Assigned task:
Transcribe the data that follows. Match it character for character.

Data:
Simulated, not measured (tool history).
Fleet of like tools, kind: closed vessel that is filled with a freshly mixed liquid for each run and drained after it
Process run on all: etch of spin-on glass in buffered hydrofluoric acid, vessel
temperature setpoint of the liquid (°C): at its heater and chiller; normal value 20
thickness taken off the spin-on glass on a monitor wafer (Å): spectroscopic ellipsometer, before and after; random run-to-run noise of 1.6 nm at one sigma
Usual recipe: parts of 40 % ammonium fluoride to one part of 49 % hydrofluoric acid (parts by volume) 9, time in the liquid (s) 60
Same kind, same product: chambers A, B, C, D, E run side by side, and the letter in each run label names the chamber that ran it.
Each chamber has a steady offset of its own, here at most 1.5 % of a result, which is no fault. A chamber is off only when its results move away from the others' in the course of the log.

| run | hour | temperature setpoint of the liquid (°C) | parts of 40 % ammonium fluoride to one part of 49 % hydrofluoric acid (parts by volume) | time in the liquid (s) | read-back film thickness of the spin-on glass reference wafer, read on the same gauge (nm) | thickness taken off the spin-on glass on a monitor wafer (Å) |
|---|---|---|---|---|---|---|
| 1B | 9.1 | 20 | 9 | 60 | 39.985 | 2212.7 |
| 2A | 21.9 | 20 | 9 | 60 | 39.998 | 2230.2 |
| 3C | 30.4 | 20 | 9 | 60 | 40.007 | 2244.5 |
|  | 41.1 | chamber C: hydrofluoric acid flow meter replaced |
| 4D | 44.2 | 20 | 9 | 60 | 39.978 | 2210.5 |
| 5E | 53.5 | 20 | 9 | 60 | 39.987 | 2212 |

Task output:
Simulated, not measured (tool history).
Fleet of like tools, kind: closed vessel that is filled with a freshly mixed liquid for each run and drained after it
Process run on all: etch of spin-on glass in buffered hydrofluoric acid, vessel
temperature setpoint of the liquid (°C): at its heater and chiller; normal value 20
thickness taken off the spin-on glass on a monitor wafer (Å): spectroscopic ellipsometer, before and after; random run-to-run noise of 1.6 nm at one sigma
Usual recipe: parts of 40 % ammonium fluoride to one part of 49 % hydrofluoric acid (parts by volume) 9, time in the liquid (s) 60
Same kind, same product: chambers A, B, C, D, E run side by side, and the letter in each run label names the chamber that ran it.
Each chamber has a steady offset of its own, here at most 1.5 % of a result, which is no fault. A chamber is off only when its results move away from the others' in the course of the log.

| run | hour | temperature setpoint of the liquid (°C) | parts of 40 % ammonium fluoride to one part of 49 % hydrofluoric acid (parts by volume) | time in the liquid (s) | read-back film thickness of the spin-on glass reference wafer, read on the same gauge (nm) | thickness taken off the spin-on glass on a monitor wafer (Å) |
|---|---|---|---|---|---|---|
| 1B | 9.1 | 20 | 9 | 60 | 39.985 | 2212.7 |
| 2A | 21.9 | 20 | 9 | 60 | 39.998 | 2230.2 |
| 3C | 30.4 | 20 | 9 | 60 | 40.007 | 2244.5 |
|  | 41.1 | chamber C: hydrofluoric acid flow meter replaced |
| 4D | 44.2 | 20 | 9 | 60 | 39.978 | 2210.5 |
| 5E | 53.5 | 20 | 9 | 60 | 39.987 | 2212 |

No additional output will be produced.